• [Work order] Your answer should be a faithful copy of the entire listing.

|---|
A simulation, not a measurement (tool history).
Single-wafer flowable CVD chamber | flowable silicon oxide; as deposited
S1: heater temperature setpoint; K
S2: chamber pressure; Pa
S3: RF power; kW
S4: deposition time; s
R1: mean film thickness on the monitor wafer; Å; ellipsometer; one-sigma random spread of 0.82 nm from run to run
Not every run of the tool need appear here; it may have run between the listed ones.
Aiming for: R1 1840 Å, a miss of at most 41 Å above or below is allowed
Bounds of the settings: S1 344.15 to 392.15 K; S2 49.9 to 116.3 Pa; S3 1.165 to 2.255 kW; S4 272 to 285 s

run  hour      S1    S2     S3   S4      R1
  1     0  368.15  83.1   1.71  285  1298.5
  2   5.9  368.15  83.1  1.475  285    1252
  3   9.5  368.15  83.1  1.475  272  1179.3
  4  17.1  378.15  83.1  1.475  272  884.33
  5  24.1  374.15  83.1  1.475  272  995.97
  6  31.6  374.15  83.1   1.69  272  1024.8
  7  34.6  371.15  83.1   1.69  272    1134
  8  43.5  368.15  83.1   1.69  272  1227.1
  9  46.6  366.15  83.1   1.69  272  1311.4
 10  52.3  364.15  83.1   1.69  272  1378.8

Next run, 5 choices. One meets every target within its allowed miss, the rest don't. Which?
|---|

• [Exercise answer]
A simulation, not a measurement (tool history).
Single-wafer flowable CVD chamber | flowable silicon oxide; as deposited
S1: heater temperature setpoint; K
S2: chamber pressure; Pa
S3: RF power; kW
S4: deposition time; s
R1: mean film thickness on the monitor wafer; Å; ellipsometer; one-sigma random spread of 0.82 nm from run to run
Not every run of the tool need appear here; it may have run between the listed ones.
Aiming for: R1 1840 Å, a miss of at most 41 Å above or below is allowed
Bounds of the settings: S1 344.15 to 392.15 K; S2 49.9 to 116.3 Pa; S3 1.165 to 2.255 kW; S4 272 to 285 s

run  hour      S1    S2     S3   S4      R1
  1     0  368.15  83.1   1.71  285  1298.5
  2   5.9  368.15  83.1  1.475  285    1252
  3   9.5  368.15  83.1  1.475  272  1179.3
  4  17.1  378.15  83.1  1.475  272  884.33
  5  24.1  374.15  83.1  1.475  272  995.97
  6  31.6  374.15  83.1   1.69  272  1024.8
  7  34.6  371.15  83.1   1.69  272    1134
  8  43.5  368.15  83.1   1.69  272  1227.1
  9  46.6  366.15  83.1   1.69  272  1311.4
 10  52.3  364.15  83.1   1.69  272  1378.8

Next run, 5 choices. One meets every target within its allowed miss, the rest don't. Which?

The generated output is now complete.